= WORK REQUEST =
Each entry below has to be written out again exactly.

= LISTED RECORDS =
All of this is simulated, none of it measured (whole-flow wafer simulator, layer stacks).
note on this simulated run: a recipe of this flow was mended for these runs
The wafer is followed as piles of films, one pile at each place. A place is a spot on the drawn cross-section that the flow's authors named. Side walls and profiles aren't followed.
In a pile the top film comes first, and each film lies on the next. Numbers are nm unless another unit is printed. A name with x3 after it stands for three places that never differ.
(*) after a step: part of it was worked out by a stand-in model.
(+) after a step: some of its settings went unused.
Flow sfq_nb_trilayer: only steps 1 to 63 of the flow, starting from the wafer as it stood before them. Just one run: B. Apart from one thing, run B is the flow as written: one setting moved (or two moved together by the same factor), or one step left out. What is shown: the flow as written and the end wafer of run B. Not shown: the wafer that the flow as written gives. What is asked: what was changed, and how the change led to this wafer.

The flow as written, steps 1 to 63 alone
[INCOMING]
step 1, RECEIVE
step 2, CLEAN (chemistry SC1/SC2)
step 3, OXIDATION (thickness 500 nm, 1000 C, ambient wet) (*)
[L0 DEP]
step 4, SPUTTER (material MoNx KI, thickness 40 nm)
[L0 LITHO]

= EXPECTED ANSWER =
All of this is simulated, none of it measured (whole-flow wafer simulator, layer stacks).
note on this simulated run: a recipe of this flow was mended for these runs
The wafer is followed as piles of films, one pile at each place. A place is a spot on the drawn cross-section that the flow's authors named. Side walls and profiles aren't followed.
In a pile the top film comes first, and each film lies on the next. Numbers are nm unless another unit is printed. A name with x3 after it stands for three places that never differ.
(*) after a step: part of it was worked out by a stand-in model.
(+) after a step: some of its settings went unused.
Flow sfq_nb_trilayer: only steps 1 to 63 of the flow, starting from the wafer as it stood before them. Just one run: B. Apart from one thing, run B is the flow as written: one setting moved (or two moved together by the same factor), or one step left out. What is shown: the flow as written and the end wafer of run B. Not shown: the wafer that the flow as written gives. What is asked: what was changed, and how the change led to this wafer.

The flow as written, steps 1 to 63 alone
[INCOMING]
step 1, RECEIVE
step 2, CLEAN (chemistry SC1/SC2)
step 3, OXIDATION (thickness 500 nm, 1000 C, ambient wet) (*)
[L0 DEP]
step 4, SPUTTER (material MoNx KI, thickness 40 nm)
[L0 LITHO]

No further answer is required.